*** Opening INFORMATION SUPPLIED ***

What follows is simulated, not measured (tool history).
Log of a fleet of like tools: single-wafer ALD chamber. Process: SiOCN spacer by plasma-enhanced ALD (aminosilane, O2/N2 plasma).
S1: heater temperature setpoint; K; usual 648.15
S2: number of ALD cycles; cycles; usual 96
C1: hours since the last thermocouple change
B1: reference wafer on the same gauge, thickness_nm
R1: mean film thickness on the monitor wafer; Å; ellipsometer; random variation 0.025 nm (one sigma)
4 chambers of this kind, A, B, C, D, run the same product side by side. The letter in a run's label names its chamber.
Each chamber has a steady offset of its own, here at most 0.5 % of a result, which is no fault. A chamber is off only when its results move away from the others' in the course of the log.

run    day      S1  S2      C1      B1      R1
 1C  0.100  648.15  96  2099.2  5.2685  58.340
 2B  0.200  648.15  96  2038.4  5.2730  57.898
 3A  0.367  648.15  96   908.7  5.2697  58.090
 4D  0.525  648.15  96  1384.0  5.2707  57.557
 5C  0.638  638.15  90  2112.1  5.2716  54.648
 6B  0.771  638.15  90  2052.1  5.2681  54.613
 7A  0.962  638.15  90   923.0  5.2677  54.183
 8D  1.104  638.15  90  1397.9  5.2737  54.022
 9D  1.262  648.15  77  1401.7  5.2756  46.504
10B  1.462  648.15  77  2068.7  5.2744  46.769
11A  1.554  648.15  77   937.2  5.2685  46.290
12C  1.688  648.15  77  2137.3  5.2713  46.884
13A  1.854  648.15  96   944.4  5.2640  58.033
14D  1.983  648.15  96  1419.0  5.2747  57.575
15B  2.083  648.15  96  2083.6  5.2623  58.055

*** Closing INFORMATION SUPPLIED ***

*WORK ITEM*: Make a word-for-word transcription of the listing above.

*WRITTEN ANSWER*:
What follows is simulated, not measured (tool history).
Log of a fleet of like tools: single-wafer ALD chamber. Process: SiOCN spacer by plasma-enhanced ALD (aminosilane, O2/N2 plasma).
S1: heater temperature setpoint; K; usual 648.15
S2: number of ALD cycles; cycles; usual 96
C1: hours since the last thermocouple change
B1: reference wafer on the same gauge, thickness_nm
R1: mean film thickness on the monitor wafer; Å; ellipsometer; random variation 0.025 nm (one sigma)
4 chambers of this kind, A, B, C, D, run the same product side by side. The letter in a run's label names its chamber.
Each chamber has a steady offset of its own, here at most 0.5 % of a result, which is no fault. A chamber is off only when its results move away from the others' in the course of the log.

run    day      S1  S2      C1      B1      R1
 1C  0.100  648.15  96  2099.2  5.2685  58.340
 2B  0.200  648.15  96  2038.4  5.2730  57.898
 3A  0.367  648.15  96   908.7  5.2697  58.090
 4D  0.525  648.15  96  1384.0  5.2707  57.557
 5C  0.638  638.15  90  2112.1  5.2716  54.648
 6B  0.771  638.15  90  2052.1  5.2681  54.613
 7A  0.962  638.15  90   923.0  5.2677  54.183
 8D  1.104  638.15  90  1397.9  5.2737  54.022
 9D  1.262  648.15  77  1401.7  5.2756  46.504
10B  1.462  648.15  77  2068.7  5.2744  46.769
11A  1.554  648.15  77   937.2  5.2685  46.290
12C  1.688  648.15  77  2137.3  5.2713  46.884
13A  1.854  648.15  96   944.4  5.2640  58.033
14D  1.983  648.15  96  1419.0  5.2747  57.575
15B  2.083  648.15  96  2083.6  5.2623  58.055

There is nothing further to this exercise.